═══ Dataset extract

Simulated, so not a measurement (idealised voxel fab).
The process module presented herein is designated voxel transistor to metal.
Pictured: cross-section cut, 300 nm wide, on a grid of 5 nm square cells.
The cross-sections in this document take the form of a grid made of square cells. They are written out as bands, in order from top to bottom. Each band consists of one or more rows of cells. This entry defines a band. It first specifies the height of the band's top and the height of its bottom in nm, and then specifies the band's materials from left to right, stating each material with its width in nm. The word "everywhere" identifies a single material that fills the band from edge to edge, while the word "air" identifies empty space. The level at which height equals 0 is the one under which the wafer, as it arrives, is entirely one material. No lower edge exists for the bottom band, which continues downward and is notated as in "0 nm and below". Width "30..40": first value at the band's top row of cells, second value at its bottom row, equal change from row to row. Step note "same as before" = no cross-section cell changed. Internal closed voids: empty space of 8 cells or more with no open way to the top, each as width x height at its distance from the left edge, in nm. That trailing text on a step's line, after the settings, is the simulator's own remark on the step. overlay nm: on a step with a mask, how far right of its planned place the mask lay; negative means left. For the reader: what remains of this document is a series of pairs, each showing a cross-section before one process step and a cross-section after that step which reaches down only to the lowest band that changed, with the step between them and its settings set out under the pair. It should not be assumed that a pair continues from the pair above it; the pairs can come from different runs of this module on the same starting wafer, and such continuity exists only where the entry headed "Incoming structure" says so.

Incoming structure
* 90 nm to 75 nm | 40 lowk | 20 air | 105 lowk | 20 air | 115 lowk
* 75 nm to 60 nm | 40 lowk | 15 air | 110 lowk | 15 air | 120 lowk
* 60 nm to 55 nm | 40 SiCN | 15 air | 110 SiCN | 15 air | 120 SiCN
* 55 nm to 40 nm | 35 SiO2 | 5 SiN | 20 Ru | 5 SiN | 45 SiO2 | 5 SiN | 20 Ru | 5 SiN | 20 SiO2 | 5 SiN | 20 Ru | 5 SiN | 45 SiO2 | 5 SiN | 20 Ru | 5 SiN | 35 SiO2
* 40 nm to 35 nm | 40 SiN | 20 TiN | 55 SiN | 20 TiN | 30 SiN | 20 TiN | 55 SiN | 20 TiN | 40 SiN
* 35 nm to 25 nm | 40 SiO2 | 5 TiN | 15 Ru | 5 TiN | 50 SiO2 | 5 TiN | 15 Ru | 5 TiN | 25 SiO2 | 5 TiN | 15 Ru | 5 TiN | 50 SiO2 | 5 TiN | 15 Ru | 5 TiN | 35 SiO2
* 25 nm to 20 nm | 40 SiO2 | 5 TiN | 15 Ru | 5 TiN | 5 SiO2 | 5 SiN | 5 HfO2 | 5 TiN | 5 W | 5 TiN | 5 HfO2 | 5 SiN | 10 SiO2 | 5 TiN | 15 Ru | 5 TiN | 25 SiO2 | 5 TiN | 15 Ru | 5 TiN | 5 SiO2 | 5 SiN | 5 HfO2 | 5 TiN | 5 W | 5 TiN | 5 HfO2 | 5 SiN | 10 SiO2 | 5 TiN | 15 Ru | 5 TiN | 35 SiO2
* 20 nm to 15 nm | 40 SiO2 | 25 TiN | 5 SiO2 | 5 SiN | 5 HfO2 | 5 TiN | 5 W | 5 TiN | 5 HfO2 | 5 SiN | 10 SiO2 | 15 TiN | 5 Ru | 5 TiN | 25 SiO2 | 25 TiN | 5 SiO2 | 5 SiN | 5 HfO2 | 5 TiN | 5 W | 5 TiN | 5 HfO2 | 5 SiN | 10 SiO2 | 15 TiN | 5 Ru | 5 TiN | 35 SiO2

══════

● **Exercise**
Word for word, repeat the data from its first line through the line with "Pictured: cross-section cut, 300", including both of those lines and no others.

● **Answer section**
Simulated, so not a measurement (idealised voxel fab).
The process module presented herein is designated voxel transistor to metal.
Pictured: cross-section cut, 300 nm wide, on a grid of 5 nm square cells.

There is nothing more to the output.